EXTRACTED RECORDS
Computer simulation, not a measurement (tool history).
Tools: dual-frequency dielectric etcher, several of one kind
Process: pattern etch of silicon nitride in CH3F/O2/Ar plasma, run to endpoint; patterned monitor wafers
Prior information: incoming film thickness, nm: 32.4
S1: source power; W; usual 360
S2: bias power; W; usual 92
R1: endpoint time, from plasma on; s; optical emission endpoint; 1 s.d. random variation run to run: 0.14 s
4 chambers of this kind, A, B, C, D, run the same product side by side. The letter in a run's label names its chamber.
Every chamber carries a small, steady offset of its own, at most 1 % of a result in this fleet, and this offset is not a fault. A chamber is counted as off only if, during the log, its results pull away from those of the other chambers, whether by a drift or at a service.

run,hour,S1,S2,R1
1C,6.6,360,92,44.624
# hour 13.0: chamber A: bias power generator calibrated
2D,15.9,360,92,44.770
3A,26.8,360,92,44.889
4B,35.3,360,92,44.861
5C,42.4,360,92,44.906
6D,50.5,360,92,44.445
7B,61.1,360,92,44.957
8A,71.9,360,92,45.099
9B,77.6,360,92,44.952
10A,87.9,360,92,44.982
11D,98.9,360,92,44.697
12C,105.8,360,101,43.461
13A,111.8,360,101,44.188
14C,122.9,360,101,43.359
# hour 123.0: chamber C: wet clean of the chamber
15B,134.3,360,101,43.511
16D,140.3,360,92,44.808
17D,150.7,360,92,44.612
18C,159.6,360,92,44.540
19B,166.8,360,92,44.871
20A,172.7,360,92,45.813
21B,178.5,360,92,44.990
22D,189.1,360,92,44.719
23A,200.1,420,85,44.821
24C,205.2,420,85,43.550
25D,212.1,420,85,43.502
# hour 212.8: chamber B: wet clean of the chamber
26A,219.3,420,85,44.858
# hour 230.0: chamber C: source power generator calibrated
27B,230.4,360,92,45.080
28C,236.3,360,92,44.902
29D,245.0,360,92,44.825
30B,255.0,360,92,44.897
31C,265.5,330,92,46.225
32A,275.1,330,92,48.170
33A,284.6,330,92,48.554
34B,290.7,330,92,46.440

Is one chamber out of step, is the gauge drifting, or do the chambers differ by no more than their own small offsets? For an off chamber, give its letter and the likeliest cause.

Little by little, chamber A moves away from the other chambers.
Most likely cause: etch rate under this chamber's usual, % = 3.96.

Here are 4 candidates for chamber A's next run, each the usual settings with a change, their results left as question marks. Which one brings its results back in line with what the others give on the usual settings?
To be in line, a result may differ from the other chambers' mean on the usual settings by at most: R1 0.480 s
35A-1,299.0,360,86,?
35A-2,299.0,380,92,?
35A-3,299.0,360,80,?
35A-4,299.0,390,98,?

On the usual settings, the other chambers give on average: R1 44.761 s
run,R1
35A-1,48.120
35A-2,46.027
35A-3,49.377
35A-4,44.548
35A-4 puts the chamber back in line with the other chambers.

WORK INSTRUCTION
Set down, unchanged, only those lines above that fall between the line with "35A-4,299.0,390,98,?" and the line with "35A-4,44.548", the two end lines included.

EXERCISE SOLUTION
35A-4,299.0,390,98,?

On the usual settings, the other chambers give on average: R1 44.761 s
run,R1
35A-1,48.120
35A-2,46.027
35A-3,49.377
35A-4,44.548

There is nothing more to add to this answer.